▶ _Supplied entries_
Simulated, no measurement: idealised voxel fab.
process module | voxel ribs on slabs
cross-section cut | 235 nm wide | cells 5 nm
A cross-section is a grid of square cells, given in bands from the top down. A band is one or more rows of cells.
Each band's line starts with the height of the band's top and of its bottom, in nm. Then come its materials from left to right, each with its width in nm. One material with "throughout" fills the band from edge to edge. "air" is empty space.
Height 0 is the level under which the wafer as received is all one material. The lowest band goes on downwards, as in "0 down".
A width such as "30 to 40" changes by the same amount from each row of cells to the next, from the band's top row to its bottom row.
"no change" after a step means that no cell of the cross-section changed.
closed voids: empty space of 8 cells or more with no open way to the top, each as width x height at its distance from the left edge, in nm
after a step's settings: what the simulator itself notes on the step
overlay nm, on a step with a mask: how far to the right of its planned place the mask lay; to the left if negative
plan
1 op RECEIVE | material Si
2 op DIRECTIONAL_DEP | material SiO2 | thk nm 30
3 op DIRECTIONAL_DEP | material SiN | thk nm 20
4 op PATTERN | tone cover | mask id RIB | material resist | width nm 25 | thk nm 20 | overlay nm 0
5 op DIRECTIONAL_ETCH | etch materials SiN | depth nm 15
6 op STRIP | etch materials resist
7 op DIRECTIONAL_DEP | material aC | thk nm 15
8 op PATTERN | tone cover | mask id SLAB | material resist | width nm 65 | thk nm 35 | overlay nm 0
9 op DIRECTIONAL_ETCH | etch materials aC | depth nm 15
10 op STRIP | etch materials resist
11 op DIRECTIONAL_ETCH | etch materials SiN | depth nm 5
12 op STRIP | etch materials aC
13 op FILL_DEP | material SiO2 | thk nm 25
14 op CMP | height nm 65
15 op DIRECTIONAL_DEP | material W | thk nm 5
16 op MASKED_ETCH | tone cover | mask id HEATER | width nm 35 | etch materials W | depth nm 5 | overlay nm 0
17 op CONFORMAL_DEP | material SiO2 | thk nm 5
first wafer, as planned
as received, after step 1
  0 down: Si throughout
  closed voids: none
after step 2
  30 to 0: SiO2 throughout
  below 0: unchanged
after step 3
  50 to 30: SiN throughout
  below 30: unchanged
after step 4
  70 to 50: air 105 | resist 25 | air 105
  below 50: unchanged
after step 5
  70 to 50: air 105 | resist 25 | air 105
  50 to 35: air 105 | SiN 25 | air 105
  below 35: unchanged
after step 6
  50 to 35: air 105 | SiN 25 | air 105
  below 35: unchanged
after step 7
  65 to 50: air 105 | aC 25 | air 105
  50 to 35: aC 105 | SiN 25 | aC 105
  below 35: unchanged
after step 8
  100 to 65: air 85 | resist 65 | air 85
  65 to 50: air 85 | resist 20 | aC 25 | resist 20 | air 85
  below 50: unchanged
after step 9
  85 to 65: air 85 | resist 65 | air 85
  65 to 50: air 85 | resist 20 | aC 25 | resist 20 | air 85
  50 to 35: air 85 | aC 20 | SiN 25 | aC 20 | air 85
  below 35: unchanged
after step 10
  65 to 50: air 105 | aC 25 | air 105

▶ _Work instruction_
Return the lines of the listing above exactly as they appear, starting with the first and stopping after the line that holds "14 op CMP | height nm 65".

▶ _Task response_
Simulated, no measurement: idealised voxel fab.
process module | voxel ribs on slabs
cross-section cut | 235 nm wide | cells 5 nm
A cross-section is a grid of square cells, given in bands from the top down. A band is one or more rows of cells.
Each band's line starts with the height of the band's top and of its bottom, in nm. Then come its materials from left to right, each with its width in nm. One material with "throughout" fills the band from edge to edge. "air" is empty space.
Height 0 is the level under which the wafer as received is all one material. The lowest band goes on downwards, as in "0 down".
A width such as "30 to 40" changes by the same amount from each row of cells to the next, from the band's top row to its bottom row.
"no change" after a step means that no cell of the cross-section changed.
closed voids: empty space of 8 cells or more with no open way to the top, each as width x height at its distance from the left edge, in nm
after a step's settings: what the simulator itself notes on the step
overlay nm, on a step with a mask: how far to the right of its planned place the mask lay; to the left if negative
plan
1 op RECEIVE | material Si
2 op DIRECTIONAL_DEP | material SiO2 | thk nm 30
3 op DIRECTIONAL_DEP | material SiN | thk nm 20
4 op PATTERN | tone cover | mask id RIB | material resist | width nm 25 | thk nm 20 | overlay nm 0
5 op DIRECTIONAL_ETCH | etch materials SiN | depth nm 15
6 op STRIP | etch materials resist
7 op DIRECTIONAL_DEP | material aC | thk nm 15
8 op PATTERN | tone cover | mask id SLAB | material resist | width nm 65 | thk nm 35 | overlay nm 0
9 op DIRECTIONAL_ETCH | etch materials aC | depth nm 15
10 op STRIP | etch materials resist
11 op DIRECTIONAL_ETCH | etch materials SiN | depth nm 5
12 op STRIP | etch materials aC
13 op FILL_DEP | material SiO2 | thk nm 25
14 op CMP | height nm 65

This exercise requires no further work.